## ACTIVITY:
Exact reproduction required: the lines below from the line with "The step deposits" to the line with "0 of 7 placed", both ends included, and no others.

## ENTRIES PROVIDED:
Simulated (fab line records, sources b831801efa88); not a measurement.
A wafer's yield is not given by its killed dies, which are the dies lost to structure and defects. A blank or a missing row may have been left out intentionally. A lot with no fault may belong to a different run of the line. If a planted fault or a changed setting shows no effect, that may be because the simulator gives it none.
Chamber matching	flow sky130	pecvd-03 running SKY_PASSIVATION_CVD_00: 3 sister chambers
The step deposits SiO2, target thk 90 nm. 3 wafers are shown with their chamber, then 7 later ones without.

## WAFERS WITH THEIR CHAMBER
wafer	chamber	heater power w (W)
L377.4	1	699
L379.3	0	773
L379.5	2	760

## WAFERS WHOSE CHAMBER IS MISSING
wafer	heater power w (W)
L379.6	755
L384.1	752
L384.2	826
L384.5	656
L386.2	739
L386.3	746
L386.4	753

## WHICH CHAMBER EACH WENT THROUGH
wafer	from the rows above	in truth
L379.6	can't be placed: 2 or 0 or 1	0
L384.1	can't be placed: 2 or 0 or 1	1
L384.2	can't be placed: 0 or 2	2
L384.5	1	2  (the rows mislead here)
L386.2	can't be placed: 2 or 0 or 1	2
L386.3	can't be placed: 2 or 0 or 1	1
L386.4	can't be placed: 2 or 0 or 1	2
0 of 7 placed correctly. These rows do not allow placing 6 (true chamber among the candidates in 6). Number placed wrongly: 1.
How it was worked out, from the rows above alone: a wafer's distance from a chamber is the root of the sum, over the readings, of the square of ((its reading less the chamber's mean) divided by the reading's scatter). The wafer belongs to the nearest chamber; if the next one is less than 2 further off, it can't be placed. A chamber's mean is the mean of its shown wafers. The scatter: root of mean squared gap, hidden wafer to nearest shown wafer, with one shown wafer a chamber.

## EXERCISE SOLUTION:
The step deposits SiO2, target thk 90 nm. 3 wafers are shown with their chamber, then 7 later ones without.

## WAFERS WITH THEIR CHAMBER
wafer	chamber	heater power w (W)
L377.4	1	699
L379.3	0	773
L379.5	2	760

## WAFERS WHOSE CHAMBER IS MISSING
wafer	heater power w (W)
L379.6	755
L384.1	752
L384.2	826
L384.5	656
L386.2	739
L386.3	746
L386.4	753

## WHICH CHAMBER EACH WENT THROUGH
wafer	from the rows above	in truth
L379.6	can't be placed: 2 or 0 or 1	0
L384.1	can't be placed: 2 or 0 or 1	1
L384.2	can't be placed: 0 or 2	2
L384.5	1	2  (the rows mislead here)
L386.2	can't be placed: 2 or 0 or 1	2
L386.3	can't be placed: 2 or 0 or 1	1
L386.4	can't be placed: 2 or 0 or 1	2
0 of 7 placed correctly. These rows do not allow placing 6 (true chamber among the candidates in 6). Number placed wrongly: 1.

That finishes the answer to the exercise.